● Task item
Copy out the entire listing precisely.

● Dataset
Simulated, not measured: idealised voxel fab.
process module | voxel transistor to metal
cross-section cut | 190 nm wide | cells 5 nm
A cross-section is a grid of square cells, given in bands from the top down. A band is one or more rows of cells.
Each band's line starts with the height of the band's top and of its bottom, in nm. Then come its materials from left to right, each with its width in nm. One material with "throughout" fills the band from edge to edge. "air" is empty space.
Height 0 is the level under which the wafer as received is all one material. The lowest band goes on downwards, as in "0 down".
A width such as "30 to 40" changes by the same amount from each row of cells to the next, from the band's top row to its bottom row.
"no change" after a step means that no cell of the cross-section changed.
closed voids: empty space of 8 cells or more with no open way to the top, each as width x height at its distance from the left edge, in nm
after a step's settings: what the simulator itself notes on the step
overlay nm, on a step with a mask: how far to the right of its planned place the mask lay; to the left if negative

● Task output
Simulated, not measured: idealised voxel fab.
process module | voxel transistor to metal
cross-section cut | 190 nm wide | cells 5 nm
A cross-section is a grid of square cells, given in bands from the top down. A band is one or more rows of cells.
Each band's line starts with the height of the band's top and of its bottom, in nm. Then come its materials from left to right, each with its width in nm. One material with "throughout" fills the band from edge to edge. "air" is empty space.
Height 0 is the level under which the wafer as received is all one material. The lowest band goes on downwards, as in "0 down".
A width such as "30 to 40" changes by the same amount from each row of cells to the next, from the band's top row to its bottom row.
"no change" after a step means that no cell of the cross-section changed.
closed voids: empty space of 8 cells or more with no open way to the top, each as width x height at its distance from the left edge, in nm
after a step's settings: what the simulator itself notes on the step
overlay nm, on a step with a mask: how far to the right of its planned place the mask lay; to the left if negative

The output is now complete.